_WORK ORDER_: Word for word, repeat every entry that appears below.

Start of Block
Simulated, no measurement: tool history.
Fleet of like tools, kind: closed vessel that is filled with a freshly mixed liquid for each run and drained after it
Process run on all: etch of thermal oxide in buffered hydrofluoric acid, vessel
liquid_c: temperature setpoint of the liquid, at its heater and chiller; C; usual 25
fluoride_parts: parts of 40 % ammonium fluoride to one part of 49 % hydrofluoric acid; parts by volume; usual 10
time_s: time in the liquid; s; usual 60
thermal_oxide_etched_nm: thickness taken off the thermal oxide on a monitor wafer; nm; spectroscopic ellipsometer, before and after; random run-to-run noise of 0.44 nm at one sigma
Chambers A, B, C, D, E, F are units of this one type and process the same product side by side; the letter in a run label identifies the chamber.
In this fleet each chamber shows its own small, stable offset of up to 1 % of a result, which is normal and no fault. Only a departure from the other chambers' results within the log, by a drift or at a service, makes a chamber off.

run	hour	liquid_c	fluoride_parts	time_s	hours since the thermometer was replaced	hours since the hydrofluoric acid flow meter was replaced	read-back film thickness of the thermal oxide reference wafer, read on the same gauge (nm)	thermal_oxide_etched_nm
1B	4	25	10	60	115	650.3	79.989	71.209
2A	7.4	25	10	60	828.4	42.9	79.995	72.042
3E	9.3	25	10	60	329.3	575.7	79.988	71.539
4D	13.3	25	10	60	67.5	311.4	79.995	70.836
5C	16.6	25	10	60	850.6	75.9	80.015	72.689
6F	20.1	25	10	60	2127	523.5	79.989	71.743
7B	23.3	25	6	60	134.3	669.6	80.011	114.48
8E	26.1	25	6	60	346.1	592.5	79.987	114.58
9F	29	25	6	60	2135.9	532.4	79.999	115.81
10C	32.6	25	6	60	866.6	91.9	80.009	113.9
End of Block

_WRITTEN ANSWER_:
Simulated, no measurement: tool history.
Fleet of like tools, kind: closed vessel that is filled with a freshly mixed liquid for each run and drained after it
Process run on all: etch of thermal oxide in buffered hydrofluoric acid, vessel
liquid_c: temperature setpoint of the liquid, at its heater and chiller; C; usual 25
fluoride_parts: parts of 40 % ammonium fluoride to one part of 49 % hydrofluoric acid; parts by volume; usual 10
time_s: time in the liquid; s; usual 60
thermal_oxide_etched_nm: thickness taken off the thermal oxide on a monitor wafer; nm; spectroscopic ellipsometer, before and after; random run-to-run noise of 0.44 nm at one sigma
Chambers A, B, C, D, E, F are units of this one type and process the same product side by side; the letter in a run label identifies the chamber.
In this fleet each chamber shows its own small, stable offset of up to 1 % of a result, which is normal and no fault. Only a departure from the other chambers' results within the log, by a drift or at a service, makes a chamber off.

run	hour	liquid_c	fluoride_parts	time_s	hours since the thermometer was replaced	hours since the hydrofluoric acid flow meter was replaced	read-back film thickness of the thermal oxide reference wafer, read on the same gauge (nm)	thermal_oxide_etched_nm
1B	4	25	10	60	115	650.3	79.989	71.209
2A	7.4	25	10	60	828.4	42.9	79.995	72.042
3E	9.3	25	10	60	329.3	575.7	79.988	71.539
4D	13.3	25	10	60	67.5	311.4	79.995	70.836
5C	16.6	25	10	60	850.6	75.9	80.015	72.689
6F	20.1	25	10	60	2127	523.5	79.989	71.743
7B	23.3	25	6	60	134.3	669.6	80.011	114.48
8E	26.1	25	6	60	346.1	592.5	79.987	114.58
9F	29	25	6	60	2135.9	532.4	79.999	115.81
10C	32.6	25	6	60	866.6	91.9	80.009	113.9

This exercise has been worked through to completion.